____________
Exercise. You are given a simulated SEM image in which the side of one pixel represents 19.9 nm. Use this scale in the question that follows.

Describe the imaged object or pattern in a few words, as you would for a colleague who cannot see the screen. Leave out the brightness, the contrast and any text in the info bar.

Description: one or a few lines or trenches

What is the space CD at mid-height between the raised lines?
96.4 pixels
____________

Required action:
Every entry is to be restated word for word.

Written solution:
Exercise. You are given a simulated SEM image in which the side of one pixel represents 19.9 nm. Use this scale in the question that follows.

Describe the imaged object or pattern in a few words, as you would for a colleague who cannot see the screen. Leave out the brightness, the contrast and any text in the info bar.

Description: one or a few lines or trenches

What is the space CD at mid-height between the raised lines?
96.4 pixels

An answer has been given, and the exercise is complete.